+-------+

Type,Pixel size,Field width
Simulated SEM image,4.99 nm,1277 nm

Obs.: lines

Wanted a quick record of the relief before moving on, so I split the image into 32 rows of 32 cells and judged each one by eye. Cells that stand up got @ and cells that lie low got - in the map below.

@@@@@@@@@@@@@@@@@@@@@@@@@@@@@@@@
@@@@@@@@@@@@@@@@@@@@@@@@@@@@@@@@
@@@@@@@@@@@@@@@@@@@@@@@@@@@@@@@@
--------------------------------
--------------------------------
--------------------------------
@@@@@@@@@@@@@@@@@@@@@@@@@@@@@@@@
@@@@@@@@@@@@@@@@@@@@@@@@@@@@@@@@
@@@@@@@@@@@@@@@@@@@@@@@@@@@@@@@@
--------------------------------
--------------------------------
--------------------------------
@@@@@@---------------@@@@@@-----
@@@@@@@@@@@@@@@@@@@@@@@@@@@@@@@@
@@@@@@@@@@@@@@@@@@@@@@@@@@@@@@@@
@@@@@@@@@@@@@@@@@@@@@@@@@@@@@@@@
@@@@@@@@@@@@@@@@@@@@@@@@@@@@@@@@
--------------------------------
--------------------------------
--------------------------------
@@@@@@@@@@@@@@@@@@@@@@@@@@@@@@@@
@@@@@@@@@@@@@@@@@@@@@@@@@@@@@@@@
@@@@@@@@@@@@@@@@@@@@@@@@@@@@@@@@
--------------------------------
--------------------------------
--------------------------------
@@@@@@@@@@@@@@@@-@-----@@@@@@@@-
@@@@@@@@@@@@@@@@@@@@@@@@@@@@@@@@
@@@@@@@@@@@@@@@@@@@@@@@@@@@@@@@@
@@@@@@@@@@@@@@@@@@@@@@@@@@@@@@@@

+-------+

_WORK INSTRUCTION_
Give back the lines of the data exactly as they are written, from the first line through the line containing "Wanted a quick".

_SOLUTION_
Type,Pixel size,Field width
Simulated SEM image,4.99 nm,1277 nm

Obs.: lines

Wanted a quick record of the relief before moving on, so I split the image into 32 rows of 32 cells and judged each one by eye. Cells that stand up got @ and cells that lie low got - in the map below.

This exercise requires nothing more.